*Supplied material*
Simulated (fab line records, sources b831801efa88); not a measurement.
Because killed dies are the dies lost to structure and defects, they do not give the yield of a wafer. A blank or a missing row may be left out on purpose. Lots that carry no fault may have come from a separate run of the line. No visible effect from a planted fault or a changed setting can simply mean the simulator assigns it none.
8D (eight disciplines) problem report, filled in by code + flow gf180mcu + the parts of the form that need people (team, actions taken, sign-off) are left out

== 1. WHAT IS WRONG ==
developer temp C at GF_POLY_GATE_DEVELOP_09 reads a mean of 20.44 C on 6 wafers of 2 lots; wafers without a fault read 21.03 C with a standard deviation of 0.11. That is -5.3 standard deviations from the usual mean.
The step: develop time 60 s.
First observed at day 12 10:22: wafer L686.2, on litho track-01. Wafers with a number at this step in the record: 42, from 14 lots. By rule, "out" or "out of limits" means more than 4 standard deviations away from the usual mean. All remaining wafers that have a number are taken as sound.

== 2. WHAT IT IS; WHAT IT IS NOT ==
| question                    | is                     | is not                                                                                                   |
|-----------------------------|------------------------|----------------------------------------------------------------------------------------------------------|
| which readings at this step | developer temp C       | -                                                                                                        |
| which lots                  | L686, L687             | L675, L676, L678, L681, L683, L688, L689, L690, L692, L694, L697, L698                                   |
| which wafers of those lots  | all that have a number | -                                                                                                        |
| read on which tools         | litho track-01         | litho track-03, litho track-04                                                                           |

*Work task*
Quote in full each line from the top of the records above through the line with "Because killed dies"; stop after that line.

*Written reply*
Simulated (fab line records, sources b831801efa88); not a measurement.
Because killed dies are the dies lost to structure and defects, they do not give the yield of a wafer. A blank or a missing row may be left out on purpose. Lots that carry no fault may have come from a separate run of the line. No visible effect from a planted fault or a changed setting can simply mean the simulator assigns it none.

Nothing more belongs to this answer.